Extracted data:
____________
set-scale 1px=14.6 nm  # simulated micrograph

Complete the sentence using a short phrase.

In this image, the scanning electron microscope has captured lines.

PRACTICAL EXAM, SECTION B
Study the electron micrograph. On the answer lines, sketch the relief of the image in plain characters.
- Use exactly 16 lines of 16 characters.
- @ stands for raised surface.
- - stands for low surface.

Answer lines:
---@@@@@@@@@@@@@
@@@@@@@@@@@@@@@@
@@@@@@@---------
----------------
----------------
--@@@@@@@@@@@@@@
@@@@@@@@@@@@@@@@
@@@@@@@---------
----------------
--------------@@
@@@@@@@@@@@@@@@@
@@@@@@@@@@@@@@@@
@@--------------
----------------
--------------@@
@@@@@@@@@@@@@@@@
____________

Work instruction:
Only the lines from the first line of the records through the line with "- Use exactly 16 lines of 16 characters." should be reproduced, exactly and with nothing added.

Exercise response:
set-scale 1px=14.6 nm  # simulated micrograph

Complete the sentence using a short phrase.

In this image, the scanning electron microscope has captured lines.

PRACTICAL EXAM, SECTION B
Study the electron micrograph. On the answer lines, sketch the relief of the image in plain characters.
- Use exactly 16 lines of 16 characters.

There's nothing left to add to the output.